* _Activity_
In the records below, find the line holding "Heights are reckoned" and the line holding "Where a step". Set down both, with every line between them, exactly.

━━ Dataset content ━━

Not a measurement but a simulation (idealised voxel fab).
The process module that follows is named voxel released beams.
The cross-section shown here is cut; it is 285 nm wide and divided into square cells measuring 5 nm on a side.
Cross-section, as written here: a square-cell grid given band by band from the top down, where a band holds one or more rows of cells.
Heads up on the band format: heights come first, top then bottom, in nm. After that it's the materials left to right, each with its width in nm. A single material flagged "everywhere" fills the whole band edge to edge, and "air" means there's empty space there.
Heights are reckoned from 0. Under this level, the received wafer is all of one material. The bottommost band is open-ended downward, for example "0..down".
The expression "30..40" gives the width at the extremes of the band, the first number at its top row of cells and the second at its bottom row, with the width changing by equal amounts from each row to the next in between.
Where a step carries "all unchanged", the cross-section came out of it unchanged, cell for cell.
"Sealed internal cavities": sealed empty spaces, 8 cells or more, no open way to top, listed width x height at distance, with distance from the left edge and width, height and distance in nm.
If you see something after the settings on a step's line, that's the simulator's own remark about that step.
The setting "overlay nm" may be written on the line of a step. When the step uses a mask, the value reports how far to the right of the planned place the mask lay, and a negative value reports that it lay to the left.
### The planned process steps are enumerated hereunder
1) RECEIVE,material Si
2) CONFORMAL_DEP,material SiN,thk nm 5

━━━

* _Response box_
Heights are reckoned from 0. Under this level, the received wafer is all of one material. The bottommost band is open-ended downward, for example "0..down".
The expression "30..40" gives the width at the extremes of the band, the first number at its top row of cells and the second at its bottom row, with the width changing by equal amounts from each row to the next in between.
Where a step carries "all unchanged", the cross-section came out of it unchanged, cell for cell.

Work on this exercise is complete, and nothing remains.